Work instruction
Repeat the lines of the data that follow, please, starting at the first and stopping after the one with "Notebook, SEM session.".

BEGIN Given entries

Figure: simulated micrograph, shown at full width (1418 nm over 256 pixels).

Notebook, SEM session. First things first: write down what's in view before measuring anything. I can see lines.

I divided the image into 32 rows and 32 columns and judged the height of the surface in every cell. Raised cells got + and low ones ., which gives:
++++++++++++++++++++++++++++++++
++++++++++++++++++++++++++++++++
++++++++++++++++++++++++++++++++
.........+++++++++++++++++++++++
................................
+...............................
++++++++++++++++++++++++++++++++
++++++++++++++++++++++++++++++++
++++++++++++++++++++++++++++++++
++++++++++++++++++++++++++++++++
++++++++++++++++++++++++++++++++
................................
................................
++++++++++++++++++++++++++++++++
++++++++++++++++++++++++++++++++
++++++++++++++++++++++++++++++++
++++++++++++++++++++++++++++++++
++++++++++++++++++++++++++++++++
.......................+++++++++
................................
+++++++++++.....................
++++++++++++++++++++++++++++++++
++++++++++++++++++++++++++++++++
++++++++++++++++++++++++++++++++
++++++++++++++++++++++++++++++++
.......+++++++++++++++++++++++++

END Given entries

Worked solution
Figure: simulated micrograph, shown at full width (1418 nm over 256 pixels).

Notebook, SEM session. First things first: write down what's in view before measuring anything. I can see lines.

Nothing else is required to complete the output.